■ **Extracted entries**
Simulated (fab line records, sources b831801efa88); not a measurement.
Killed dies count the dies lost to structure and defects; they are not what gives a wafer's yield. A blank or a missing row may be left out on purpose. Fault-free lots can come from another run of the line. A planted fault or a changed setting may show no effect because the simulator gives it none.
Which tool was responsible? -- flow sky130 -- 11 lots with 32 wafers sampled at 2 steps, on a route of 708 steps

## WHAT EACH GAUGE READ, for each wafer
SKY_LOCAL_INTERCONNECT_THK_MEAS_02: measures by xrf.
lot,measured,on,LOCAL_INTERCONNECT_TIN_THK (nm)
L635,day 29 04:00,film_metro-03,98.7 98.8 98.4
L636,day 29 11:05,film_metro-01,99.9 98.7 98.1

■ **Work request**
Transcribe every record exactly.

■ **Worked solution**
Simulated (fab line records, sources b831801efa88); not a measurement.
Killed dies count the dies lost to structure and defects; they are not what gives a wafer's yield. A blank or a missing row may be left out on purpose. Fault-free lots can come from another run of the line. A planted fault or a changed setting may show no effect because the simulator gives it none.
Which tool was responsible? -- flow sky130 -- 11 lots with 32 wafers sampled at 2 steps, on a route of 708 steps

## WHAT EACH GAUGE READ, for each wafer
SKY_LOCAL_INTERCONNECT_THK_MEAS_02: measures by xrf.
lot,measured,on,LOCAL_INTERCONNECT_TIN_THK (nm)
L635,day 29 04:00,film_metro-03,98.7 98.8 98.4
L636,day 29 11:05,film_metro-01,99.9 98.7 98.1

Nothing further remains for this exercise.